━━━ Data supplied

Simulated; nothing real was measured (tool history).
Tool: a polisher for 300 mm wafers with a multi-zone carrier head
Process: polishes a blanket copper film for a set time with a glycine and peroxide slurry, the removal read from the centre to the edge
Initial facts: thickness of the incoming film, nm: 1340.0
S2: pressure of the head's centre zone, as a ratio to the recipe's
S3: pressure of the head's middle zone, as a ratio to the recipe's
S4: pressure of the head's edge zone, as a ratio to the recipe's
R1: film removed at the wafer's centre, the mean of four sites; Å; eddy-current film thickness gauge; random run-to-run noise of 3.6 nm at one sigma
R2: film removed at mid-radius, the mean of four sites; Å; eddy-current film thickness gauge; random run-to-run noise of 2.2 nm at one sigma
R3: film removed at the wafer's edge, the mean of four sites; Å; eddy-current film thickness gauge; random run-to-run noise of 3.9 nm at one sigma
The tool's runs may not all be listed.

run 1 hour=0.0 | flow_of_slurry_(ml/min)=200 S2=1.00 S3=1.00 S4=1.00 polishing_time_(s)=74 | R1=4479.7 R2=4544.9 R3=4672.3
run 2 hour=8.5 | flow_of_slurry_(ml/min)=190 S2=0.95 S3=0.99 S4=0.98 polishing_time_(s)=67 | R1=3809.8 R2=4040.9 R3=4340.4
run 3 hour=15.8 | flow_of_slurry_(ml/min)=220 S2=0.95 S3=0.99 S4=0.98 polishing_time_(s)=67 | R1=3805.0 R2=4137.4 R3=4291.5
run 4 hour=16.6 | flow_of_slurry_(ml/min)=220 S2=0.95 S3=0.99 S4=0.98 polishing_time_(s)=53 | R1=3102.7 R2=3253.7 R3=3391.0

━━━━━━

All of the data, from the first line to the last, should be written out exactly.

== Worked solution ==
Simulated; nothing real was measured (tool history).
Tool: a polisher for 300 mm wafers with a multi-zone carrier head
Process: polishes a blanket copper film for a set time with a glycine and peroxide slurry, the removal read from the centre to the edge
Initial facts: thickness of the incoming film, nm: 1340.0
S2: pressure of the head's centre zone, as a ratio to the recipe's
S3: pressure of the head's middle zone, as a ratio to the recipe's
S4: pressure of the head's edge zone, as a ratio to the recipe's
R1: film removed at the wafer's centre, the mean of four sites; Å; eddy-current film thickness gauge; random run-to-run noise of 3.6 nm at one sigma
R2: film removed at mid-radius, the mean of four sites; Å; eddy-current film thickness gauge; random run-to-run noise of 2.2 nm at one sigma
R3: film removed at the wafer's edge, the mean of four sites; Å; eddy-current film thickness gauge; random run-to-run noise of 3.9 nm at one sigma
The tool's runs may not all be listed.

run 1 hour=0.0 | flow_of_slurry_(ml/min)=200 S2=1.00 S3=1.00 S4=1.00 polishing_time_(s)=74 | R1=4479.7 R2=4544.9 R3=4672.3
run 2 hour=8.5 | flow_of_slurry_(ml/min)=190 S2=0.95 S3=0.99 S4=0.98 polishing_time_(s)=67 | R1=3809.8 R2=4040.9 R3=4340.4
run 3 hour=15.8 | flow_of_slurry_(ml/min)=220 S2=0.95 S3=0.99 S4=0.98 polishing_time_(s)=67 | R1=3805.0 R2=4137.4 R3=4291.5
run 4 hour=16.6 | flow_of_slurry_(ml/min)=220 S2=0.95 S3=0.99 S4=0.98 polishing_time_(s)=53 | R1=3102.7 R2=3253.7 R3=3391.0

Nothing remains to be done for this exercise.